| Assigned task |
Of the material below, the lines to be retyped are those from the line containing "What comes after" through the line containing "20: DIRECTIONAL_ETCH with", inclusive; reproduce them exactly.

##### Given entries #####
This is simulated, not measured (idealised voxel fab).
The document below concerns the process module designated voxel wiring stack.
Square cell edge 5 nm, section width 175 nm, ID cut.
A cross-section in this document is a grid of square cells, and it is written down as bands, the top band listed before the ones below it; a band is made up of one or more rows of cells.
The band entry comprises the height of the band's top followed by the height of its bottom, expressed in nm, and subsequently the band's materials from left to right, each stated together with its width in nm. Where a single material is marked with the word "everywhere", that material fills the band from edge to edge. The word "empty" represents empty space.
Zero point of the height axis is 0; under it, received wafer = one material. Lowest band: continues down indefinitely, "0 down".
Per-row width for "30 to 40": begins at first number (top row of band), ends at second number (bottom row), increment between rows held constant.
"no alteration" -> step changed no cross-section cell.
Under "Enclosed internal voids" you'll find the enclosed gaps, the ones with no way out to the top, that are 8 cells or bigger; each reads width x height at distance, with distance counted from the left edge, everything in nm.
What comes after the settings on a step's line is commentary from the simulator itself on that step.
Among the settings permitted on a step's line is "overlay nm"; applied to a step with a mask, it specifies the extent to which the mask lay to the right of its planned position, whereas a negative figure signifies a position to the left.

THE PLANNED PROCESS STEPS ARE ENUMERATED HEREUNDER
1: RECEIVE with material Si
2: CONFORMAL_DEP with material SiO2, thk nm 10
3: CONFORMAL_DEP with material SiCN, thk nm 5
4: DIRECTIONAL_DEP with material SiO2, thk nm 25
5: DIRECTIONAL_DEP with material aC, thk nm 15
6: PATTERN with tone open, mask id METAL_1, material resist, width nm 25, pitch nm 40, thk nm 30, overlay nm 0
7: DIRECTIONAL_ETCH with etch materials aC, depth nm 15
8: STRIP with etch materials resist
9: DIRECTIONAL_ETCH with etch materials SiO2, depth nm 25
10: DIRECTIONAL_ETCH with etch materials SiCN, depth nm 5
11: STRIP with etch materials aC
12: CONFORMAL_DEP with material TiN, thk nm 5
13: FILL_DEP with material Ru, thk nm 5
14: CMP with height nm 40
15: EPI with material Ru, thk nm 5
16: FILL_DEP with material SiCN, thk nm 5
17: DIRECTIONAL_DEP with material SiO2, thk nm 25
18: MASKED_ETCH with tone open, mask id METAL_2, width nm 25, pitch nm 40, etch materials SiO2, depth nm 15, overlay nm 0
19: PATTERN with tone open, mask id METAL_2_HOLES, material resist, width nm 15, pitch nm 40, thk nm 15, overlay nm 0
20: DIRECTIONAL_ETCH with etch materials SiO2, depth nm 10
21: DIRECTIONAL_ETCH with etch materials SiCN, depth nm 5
#####

| Response |
What comes after the settings on a step's line is commentary from the simulator itself on that step.
Among the settings permitted on a step's line is "overlay nm"; applied to a step with a mask, it specifies the extent to which the mask lay to the right of its planned position, whereas a negative figure signifies a position to the left.

THE PLANNED PROCESS STEPS ARE ENUMERATED HEREUNDER
1: RECEIVE with material Si
2: CONFORMAL_DEP with material SiO2, thk nm 10
3: CONFORMAL_DEP with material SiCN, thk nm 5
4: DIRECTIONAL_DEP with material SiO2, thk nm 25
5: DIRECTIONAL_DEP with material aC, thk nm 15
6: PATTERN with tone open, mask id METAL_1, material resist, width nm 25, pitch nm 40, thk nm 30, overlay nm 0
7: DIRECTIONAL_ETCH with etch materials aC, depth nm 15
8: STRIP with etch materials resist
9: DIRECTIONAL_ETCH with etch materials SiO2, depth nm 25
10: DIRECTIONAL_ETCH with etch materials SiCN, depth nm 5
11: STRIP with etch materials aC
12: CONFORMAL_DEP with material TiN, thk nm 5
13: FILL_DEP with material Ru, thk nm 5
14: CMP with height nm 40
15: EPI with material Ru, thk nm 5
16: FILL_DEP with material SiCN, thk nm 5
17: DIRECTIONAL_DEP with material SiO2, thk nm 25
18: MASKED_ETCH with tone open, mask id METAL_2, width nm 25, pitch nm 40, etch materials SiO2, depth nm 15, overlay nm 0
19: PATTERN with tone open, mask id METAL_2_HOLES, material resist, width nm 15, pitch nm 40, thk nm 15, overlay nm 0
20: DIRECTIONAL_ETCH with etch materials SiO2, depth nm 10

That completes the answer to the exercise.